Data for review:
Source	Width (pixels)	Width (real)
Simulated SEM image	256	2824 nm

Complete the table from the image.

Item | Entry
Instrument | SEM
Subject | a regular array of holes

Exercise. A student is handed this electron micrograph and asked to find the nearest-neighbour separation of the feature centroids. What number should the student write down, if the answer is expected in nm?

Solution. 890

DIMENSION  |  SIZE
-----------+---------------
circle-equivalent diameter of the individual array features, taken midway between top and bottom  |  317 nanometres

Brief:
Would you restate exactly the lines of the material above, from its opening line through the line with "Subject | a regular array of holes", and output only those?

Written response:
Source	Width (pixels)	Width (real)
Simulated SEM image	256	2824 nm

Complete the table from the image.

Item | Entry
Instrument | SEM
Subject | a regular array of holes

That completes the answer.